Copy out, exactly, the first line of the entries below and every line after it through the one containing "S2: pressure of".

::: EXERCISE DATA
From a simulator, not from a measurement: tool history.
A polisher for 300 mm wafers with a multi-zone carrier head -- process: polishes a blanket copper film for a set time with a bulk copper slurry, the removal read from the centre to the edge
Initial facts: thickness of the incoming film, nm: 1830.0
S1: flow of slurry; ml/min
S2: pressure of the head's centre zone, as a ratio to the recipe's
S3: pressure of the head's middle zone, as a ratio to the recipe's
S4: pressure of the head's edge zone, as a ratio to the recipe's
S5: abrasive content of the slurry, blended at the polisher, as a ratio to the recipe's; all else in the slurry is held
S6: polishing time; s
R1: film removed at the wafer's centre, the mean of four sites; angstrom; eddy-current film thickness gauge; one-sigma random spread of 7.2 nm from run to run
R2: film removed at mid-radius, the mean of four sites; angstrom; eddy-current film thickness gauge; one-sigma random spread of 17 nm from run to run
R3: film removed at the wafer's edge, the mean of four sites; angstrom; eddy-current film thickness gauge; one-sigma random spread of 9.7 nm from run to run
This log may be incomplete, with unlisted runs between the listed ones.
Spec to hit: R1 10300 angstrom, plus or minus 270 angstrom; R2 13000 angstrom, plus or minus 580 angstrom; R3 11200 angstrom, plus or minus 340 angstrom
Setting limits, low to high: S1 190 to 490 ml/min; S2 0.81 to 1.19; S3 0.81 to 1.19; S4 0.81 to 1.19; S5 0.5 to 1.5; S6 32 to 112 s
::::::

**RESPONSE:**
From a simulator, not from a measurement: tool history.
A polisher for 300 mm wafers with a multi-zone carrier head -- process: polishes a blanket copper film for a set time with a bulk copper slurry, the removal read from the centre to the edge
Initial facts: thickness of the incoming film, nm: 1830.0
S1: flow of slurry; ml/min
S2: pressure of the head's centre zone, as a ratio to the recipe's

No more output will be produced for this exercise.